_Data excerpts_
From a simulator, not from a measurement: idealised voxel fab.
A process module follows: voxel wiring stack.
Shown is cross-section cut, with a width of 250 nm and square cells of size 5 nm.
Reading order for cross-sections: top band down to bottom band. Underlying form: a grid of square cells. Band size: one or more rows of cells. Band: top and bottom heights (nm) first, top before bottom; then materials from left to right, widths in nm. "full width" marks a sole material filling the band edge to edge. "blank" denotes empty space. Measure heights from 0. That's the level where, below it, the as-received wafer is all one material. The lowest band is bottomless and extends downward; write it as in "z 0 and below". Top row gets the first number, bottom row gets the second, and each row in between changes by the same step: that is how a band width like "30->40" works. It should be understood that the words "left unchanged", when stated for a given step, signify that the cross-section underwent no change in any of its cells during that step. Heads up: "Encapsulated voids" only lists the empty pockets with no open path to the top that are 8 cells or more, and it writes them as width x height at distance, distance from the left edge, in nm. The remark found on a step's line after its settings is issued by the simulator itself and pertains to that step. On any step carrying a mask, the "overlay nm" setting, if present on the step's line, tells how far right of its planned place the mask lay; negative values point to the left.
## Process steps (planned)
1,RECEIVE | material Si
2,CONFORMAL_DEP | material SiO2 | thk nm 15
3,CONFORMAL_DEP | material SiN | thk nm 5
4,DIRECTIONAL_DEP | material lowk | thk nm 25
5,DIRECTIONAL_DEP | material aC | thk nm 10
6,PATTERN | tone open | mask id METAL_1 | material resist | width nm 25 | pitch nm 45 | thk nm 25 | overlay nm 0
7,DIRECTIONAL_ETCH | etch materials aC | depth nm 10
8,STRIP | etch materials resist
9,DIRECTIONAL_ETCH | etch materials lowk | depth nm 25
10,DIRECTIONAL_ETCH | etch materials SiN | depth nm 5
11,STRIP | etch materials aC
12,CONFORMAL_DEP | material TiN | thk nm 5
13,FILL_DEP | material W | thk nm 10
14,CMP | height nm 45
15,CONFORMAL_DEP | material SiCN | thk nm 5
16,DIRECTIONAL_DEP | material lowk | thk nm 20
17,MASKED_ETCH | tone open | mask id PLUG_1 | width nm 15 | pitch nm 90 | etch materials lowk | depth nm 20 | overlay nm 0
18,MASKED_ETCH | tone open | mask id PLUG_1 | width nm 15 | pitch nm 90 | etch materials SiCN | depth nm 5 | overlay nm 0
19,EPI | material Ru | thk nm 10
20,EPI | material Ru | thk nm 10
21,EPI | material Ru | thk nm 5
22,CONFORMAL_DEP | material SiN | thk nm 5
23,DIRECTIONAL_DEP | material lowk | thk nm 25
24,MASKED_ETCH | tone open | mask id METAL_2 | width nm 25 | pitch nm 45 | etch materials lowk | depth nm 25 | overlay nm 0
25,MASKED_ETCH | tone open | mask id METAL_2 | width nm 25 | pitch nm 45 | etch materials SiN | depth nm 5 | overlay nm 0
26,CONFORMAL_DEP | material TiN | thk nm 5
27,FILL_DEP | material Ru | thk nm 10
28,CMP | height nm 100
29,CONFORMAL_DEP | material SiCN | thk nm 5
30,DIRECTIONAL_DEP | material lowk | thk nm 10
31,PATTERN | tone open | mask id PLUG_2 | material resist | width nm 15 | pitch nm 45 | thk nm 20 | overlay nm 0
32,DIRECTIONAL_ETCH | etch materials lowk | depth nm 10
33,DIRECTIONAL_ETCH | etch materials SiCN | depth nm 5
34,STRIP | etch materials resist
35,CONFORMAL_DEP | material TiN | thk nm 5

_Work task_
Word for word, restate the lines of the data above that fall between the line holding "19,EPI | material Ru | thk nm 10" and the line holding "34,STRIP | etch materials resist", inclusive, and no other lines.

_Written solution_
19,EPI | material Ru | thk nm 10
20,EPI | material Ru | thk nm 10
21,EPI | material Ru | thk nm 5
22,CONFORMAL_DEP | material SiN | thk nm 5
23,DIRECTIONAL_DEP | material lowk | thk nm 25
24,MASKED_ETCH | tone open | mask id METAL_2 | width nm 25 | pitch nm 45 | etch materials lowk | depth nm 25 | overlay nm 0
25,MASKED_ETCH | tone open | mask id METAL_2 | width nm 25 | pitch nm 45 | etch materials SiN | depth nm 5 | overlay nm 0
26,CONFORMAL_DEP | material TiN | thk nm 5
27,FILL_DEP | material Ru | thk nm 10
28,CMP | height nm 100
29,CONFORMAL_DEP | material SiCN | thk nm 5
30,DIRECTIONAL_DEP | material lowk | thk nm 10
31,PATTERN | tone open | mask id PLUG_2 | material resist | width nm 15 | pitch nm 45 | thk nm 20 | overlay nm 0
32,DIRECTIONAL_ETCH | etch materials lowk | depth nm 10
33,DIRECTIONAL_ETCH | etch materials SiCN | depth nm 5
34,STRIP | etch materials resist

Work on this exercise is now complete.